Look through the data below for the line with "For the purposes", and transcribe it exactly together with each line after it up to and including the line with "The list in". Give nothing else.

DATA UNDER STUDY
··········

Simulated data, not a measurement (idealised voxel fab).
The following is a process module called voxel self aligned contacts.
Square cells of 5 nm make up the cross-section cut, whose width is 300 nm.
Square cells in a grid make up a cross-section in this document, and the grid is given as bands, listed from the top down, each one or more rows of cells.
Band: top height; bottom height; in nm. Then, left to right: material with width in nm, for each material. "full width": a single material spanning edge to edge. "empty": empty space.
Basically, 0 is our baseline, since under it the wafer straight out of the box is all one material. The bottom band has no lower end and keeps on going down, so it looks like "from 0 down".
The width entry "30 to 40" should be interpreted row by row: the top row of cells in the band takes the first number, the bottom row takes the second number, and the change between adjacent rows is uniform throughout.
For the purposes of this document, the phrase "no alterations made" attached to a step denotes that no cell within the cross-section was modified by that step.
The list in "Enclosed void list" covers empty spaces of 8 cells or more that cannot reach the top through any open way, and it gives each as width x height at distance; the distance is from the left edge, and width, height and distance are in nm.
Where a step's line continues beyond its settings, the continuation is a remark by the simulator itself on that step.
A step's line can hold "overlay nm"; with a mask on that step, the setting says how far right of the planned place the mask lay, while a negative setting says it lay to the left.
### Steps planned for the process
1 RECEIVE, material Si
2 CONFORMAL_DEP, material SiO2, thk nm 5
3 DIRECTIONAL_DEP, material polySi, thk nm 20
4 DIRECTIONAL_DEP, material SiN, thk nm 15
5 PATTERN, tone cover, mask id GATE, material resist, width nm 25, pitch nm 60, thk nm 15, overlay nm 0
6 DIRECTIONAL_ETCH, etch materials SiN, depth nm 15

··········

SOLUTION
For the purposes of this document, the phrase "no alterations made" attached to a step denotes that no cell within the cross-section was modified by that step.
The list in "Enclosed void list" covers empty spaces of 8 cells or more that cannot reach the top through any open way, and it gives each as width x height at distance; the distance is from the left edge, and width, height and distance are in nm.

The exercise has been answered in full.